(Dataset content begins)

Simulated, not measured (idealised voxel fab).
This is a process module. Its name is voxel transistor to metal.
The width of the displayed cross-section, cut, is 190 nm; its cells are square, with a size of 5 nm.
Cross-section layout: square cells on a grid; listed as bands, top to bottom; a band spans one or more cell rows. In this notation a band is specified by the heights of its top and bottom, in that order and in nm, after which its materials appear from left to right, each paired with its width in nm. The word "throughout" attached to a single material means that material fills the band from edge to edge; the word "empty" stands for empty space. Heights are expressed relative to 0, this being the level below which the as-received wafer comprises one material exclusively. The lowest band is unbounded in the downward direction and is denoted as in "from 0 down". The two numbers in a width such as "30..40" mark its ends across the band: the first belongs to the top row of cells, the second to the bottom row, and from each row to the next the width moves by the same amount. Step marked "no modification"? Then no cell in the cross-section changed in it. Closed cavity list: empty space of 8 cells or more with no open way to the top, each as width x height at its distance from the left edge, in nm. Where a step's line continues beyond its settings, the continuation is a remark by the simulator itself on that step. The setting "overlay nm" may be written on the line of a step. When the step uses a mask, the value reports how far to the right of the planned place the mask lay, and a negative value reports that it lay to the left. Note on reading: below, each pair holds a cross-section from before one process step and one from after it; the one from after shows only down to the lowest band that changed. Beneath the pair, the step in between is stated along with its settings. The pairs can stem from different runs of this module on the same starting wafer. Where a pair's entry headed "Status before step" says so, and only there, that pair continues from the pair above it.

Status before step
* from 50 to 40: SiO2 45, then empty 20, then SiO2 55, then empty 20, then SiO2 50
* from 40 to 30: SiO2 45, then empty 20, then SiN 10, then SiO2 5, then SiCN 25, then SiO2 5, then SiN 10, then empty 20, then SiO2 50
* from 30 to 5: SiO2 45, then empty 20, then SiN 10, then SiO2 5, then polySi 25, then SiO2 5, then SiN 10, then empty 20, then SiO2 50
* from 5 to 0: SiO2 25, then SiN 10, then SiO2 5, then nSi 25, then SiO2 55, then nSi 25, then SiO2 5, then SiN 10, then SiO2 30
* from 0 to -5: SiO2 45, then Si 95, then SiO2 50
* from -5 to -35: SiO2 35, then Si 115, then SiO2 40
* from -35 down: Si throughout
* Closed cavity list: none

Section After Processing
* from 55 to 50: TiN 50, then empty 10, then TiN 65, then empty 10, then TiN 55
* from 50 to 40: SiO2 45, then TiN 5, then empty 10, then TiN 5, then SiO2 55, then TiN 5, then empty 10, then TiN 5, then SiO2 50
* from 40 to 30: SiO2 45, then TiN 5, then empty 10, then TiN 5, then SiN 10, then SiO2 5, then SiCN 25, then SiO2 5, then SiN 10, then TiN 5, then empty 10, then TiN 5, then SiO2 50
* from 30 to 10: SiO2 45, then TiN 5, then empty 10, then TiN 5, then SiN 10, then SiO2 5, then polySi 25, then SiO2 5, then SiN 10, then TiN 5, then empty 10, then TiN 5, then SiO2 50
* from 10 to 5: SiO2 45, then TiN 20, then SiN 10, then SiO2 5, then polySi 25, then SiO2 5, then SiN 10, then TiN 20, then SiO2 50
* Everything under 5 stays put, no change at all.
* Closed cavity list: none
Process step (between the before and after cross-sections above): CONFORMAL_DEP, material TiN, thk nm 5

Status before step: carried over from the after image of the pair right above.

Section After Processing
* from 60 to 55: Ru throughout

(Dataset content ends)

Action item:
Your job is to print exactly the lines that run from the top of the entries through the line with "The width of", and no others.

Answer area:
Simulated, not measured (idealised voxel fab).
This is a process module. Its name is voxel transistor to metal.
The width of the displayed cross-section, cut, is 190 nm; its cells are square, with a size of 5 nm.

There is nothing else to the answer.